Dataset entries:
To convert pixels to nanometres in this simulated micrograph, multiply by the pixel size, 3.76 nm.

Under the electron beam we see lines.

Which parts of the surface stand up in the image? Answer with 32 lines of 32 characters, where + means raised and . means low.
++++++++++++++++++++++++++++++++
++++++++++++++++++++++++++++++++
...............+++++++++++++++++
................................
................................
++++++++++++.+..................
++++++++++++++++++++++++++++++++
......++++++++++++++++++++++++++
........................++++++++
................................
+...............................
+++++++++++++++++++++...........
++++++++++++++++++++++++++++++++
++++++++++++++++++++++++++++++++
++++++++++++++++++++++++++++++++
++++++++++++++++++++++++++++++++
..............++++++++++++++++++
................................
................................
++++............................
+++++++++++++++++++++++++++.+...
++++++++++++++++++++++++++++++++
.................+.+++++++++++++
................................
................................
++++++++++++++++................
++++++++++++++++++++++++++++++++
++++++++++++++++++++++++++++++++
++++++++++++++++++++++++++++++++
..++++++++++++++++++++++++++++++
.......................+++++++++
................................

Work request: Print each line of the data exactly. Keep all of it.

Exercise result:
To convert pixels to nanometres in this simulated micrograph, multiply by the pixel size, 3.76 nm.

Under the electron beam we see lines.

Which parts of the surface stand up in the image? Answer with 32 lines of 32 characters, where + means raised and . means low.
++++++++++++++++++++++++++++++++
++++++++++++++++++++++++++++++++
...............+++++++++++++++++
................................
................................
++++++++++++.+..................
++++++++++++++++++++++++++++++++
......++++++++++++++++++++++++++
........................++++++++
................................
+...............................
+++++++++++++++++++++...........
++++++++++++++++++++++++++++++++
++++++++++++++++++++++++++++++++
++++++++++++++++++++++++++++++++
++++++++++++++++++++++++++++++++
..............++++++++++++++++++
................................
................................
++++............................
+++++++++++++++++++++++++++.+...
++++++++++++++++++++++++++++++++
.................+.+++++++++++++
................................
................................
++++++++++++++++................
++++++++++++++++++++++++++++++++
++++++++++++++++++++++++++++++++
++++++++++++++++++++++++++++++++
..++++++++++++++++++++++++++++++
.......................+++++++++
................................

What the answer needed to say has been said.